START ENTRIES SUPPLIED

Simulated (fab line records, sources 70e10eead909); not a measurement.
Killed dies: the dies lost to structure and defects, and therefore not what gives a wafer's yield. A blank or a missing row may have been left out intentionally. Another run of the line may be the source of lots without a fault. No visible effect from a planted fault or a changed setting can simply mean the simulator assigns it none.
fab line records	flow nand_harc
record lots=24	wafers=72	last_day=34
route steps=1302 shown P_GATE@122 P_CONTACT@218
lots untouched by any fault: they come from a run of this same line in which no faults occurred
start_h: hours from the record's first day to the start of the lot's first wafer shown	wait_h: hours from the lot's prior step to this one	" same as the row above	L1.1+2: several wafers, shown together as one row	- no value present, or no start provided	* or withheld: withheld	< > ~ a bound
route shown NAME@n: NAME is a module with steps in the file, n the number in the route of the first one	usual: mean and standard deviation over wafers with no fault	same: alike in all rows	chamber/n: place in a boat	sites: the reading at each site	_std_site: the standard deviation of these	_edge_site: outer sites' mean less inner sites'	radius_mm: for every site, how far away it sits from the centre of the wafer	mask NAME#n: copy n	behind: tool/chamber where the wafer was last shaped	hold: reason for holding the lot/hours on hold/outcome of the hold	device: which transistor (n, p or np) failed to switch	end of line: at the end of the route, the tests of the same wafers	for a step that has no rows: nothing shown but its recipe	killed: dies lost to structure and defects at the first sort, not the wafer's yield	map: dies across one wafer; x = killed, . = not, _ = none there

END ENTRIES SUPPLIED

**EXERCISE:**
The answer should be the full listing, repeated without any change.

**RESPONSE BOX:**
Simulated (fab line records, sources 70e10eead909); not a measurement.
Killed dies: the dies lost to structure and defects, and therefore not what gives a wafer's yield. A blank or a missing row may have been left out intentionally. Another run of the line may be the source of lots without a fault. No visible effect from a planted fault or a changed setting can simply mean the simulator assigns it none.
fab line records	flow nand_harc
record lots=24	wafers=72	last_day=34
route steps=1302 shown P_GATE@122 P_CONTACT@218
lots untouched by any fault: they come from a run of this same line in which no faults occurred
start_h: hours from the record's first day to the start of the lot's first wafer shown	wait_h: hours from the lot's prior step to this one	" same as the row above	L1.1+2: several wafers, shown together as one row	- no value present, or no start provided	* or withheld: withheld	< > ~ a bound
route shown NAME@n: NAME is a module with steps in the file, n the number in the route of the first one	usual: mean and standard deviation over wafers with no fault	same: alike in all rows	chamber/n: place in a boat	sites: the reading at each site	_std_site: the standard deviation of these	_edge_site: outer sites' mean less inner sites'	radius_mm: for every site, how far away it sits from the centre of the wafer	mask NAME#n: copy n	behind: tool/chamber where the wafer was last shaped	hold: reason for holding the lot/hours on hold/outcome of the hold	device: which transistor (n, p or np) failed to switch	end of line: at the end of the route, the tests of the same wafers	for a step that has no rows: nothing shown but its recipe	killed: dies lost to structure and defects at the first sort, not the wafer's yield	map: dies across one wafer; x = killed, . = not, _ = none there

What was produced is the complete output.